**Task item**
The data below holds the lines to copy: everything from the line containing "S4: polishing time; s" to the line containing "run 5 day=1", both ends included, set down exactly.

**Provided material**
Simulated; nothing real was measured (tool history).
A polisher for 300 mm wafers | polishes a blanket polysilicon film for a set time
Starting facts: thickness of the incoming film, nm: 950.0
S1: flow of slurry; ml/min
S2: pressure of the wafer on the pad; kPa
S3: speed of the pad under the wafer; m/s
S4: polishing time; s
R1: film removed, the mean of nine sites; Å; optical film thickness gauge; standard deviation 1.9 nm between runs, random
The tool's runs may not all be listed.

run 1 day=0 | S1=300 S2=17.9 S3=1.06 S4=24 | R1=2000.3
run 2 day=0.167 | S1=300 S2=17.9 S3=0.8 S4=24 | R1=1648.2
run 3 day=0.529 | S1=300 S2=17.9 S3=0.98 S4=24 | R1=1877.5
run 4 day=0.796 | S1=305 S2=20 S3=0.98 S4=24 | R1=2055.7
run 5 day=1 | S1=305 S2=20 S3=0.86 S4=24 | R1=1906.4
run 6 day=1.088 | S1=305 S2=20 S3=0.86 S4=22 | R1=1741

**Your solution**
S4: polishing time; s
R1: film removed, the mean of nine sites; Å; optical film thickness gauge; standard deviation 1.9 nm between runs, random
The tool's runs may not all be listed.

run 1 day=0 | S1=300 S2=17.9 S3=1.06 S4=24 | R1=2000.3
run 2 day=0.167 | S1=300 S2=17.9 S3=0.8 S4=24 | R1=1648.2
run 3 day=0.529 | S1=300 S2=17.9 S3=0.98 S4=24 | R1=1877.5
run 4 day=0.796 | S1=305 S2=20 S3=0.98 S4=24 | R1=2055.7
run 5 day=1 | S1=305 S2=20 S3=0.86 S4=24 | R1=1906.4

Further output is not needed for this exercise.